§ **Dataset records**:
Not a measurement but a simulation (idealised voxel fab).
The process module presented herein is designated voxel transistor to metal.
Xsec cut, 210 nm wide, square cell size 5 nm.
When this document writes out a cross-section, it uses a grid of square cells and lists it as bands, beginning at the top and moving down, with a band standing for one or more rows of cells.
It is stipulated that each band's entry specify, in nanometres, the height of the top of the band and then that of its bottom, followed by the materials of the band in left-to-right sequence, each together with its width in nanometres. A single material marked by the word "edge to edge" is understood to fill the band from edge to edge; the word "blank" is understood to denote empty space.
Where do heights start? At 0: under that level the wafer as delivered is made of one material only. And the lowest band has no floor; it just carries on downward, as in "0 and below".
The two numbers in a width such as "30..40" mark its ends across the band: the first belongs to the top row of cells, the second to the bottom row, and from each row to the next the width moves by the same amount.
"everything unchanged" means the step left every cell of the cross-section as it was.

§ **Work instruction**:
Up to and including the line that contains "The two numbers", output the records above exactly, beginning with their first line.

§ **Response area**:
Not a measurement but a simulation (idealised voxel fab).
The process module presented herein is designated voxel transistor to metal.
Xsec cut, 210 nm wide, square cell size 5 nm.
When this document writes out a cross-section, it uses a grid of square cells and lists it as bands, beginning at the top and moving down, with a band standing for one or more rows of cells.
It is stipulated that each band's entry specify, in nanometres, the height of the top of the band and then that of its bottom, followed by the materials of the band in left-to-right sequence, each together with its width in nanometres. A single material marked by the word "edge to edge" is understood to fill the band from edge to edge; the word "blank" is understood to denote empty space.
Where do heights start? At 0: under that level the wafer as delivered is made of one material only. And the lowest band has no floor; it just carries on downward, as in "0 and below".
The two numbers in a width such as "30..40" mark its ends across the band: the first belongs to the top row of cells, the second to the bottom row, and from each row to the next the width moves by the same amount.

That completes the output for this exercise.